## REQUIRED ACTION
Return every line from the one with "S3: pressure of" through the one with "I1: thickness of the incoming film, nm", inclusive, exactly as it appears below.

#### EXCERPTED DATA ####

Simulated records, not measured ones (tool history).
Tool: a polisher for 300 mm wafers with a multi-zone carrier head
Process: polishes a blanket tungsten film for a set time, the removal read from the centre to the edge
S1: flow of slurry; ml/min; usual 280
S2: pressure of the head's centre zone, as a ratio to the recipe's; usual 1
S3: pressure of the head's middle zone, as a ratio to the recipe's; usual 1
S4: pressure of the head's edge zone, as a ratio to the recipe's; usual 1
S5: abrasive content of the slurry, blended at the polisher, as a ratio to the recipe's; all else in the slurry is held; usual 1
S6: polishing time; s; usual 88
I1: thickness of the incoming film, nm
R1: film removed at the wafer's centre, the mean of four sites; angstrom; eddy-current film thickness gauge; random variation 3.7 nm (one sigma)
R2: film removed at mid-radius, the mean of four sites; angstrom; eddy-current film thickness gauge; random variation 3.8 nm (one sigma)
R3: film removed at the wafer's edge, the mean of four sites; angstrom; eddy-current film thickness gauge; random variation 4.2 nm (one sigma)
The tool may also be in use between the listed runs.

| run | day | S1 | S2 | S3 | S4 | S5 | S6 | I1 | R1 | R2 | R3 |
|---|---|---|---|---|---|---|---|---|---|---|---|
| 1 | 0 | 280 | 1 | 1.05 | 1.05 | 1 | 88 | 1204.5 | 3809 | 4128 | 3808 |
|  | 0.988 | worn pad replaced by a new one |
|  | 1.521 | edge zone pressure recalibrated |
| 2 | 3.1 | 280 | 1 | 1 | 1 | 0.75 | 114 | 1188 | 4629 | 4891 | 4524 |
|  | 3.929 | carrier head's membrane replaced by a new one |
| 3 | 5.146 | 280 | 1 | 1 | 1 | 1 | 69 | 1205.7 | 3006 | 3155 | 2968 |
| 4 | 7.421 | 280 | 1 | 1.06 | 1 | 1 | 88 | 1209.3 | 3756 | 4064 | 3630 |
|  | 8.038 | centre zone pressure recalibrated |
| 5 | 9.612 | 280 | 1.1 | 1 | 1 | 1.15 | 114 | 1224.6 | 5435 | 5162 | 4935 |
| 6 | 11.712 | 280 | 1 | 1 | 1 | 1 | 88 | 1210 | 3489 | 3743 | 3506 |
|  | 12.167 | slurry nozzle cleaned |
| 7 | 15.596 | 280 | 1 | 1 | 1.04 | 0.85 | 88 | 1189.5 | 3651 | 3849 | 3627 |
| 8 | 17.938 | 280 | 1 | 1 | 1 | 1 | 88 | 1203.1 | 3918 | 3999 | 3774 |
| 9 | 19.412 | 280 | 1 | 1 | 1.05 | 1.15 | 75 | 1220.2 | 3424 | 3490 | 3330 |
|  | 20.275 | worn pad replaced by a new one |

####

## RESPONSE
S3: pressure of the head's middle zone, as a ratio to the recipe's; usual 1
S4: pressure of the head's edge zone, as a ratio to the recipe's; usual 1
S5: abrasive content of the slurry, blended at the polisher, as a ratio to the recipe's; all else in the slurry is held; usual 1
S6: polishing time; s; usual 88
I1: thickness of the incoming film, nm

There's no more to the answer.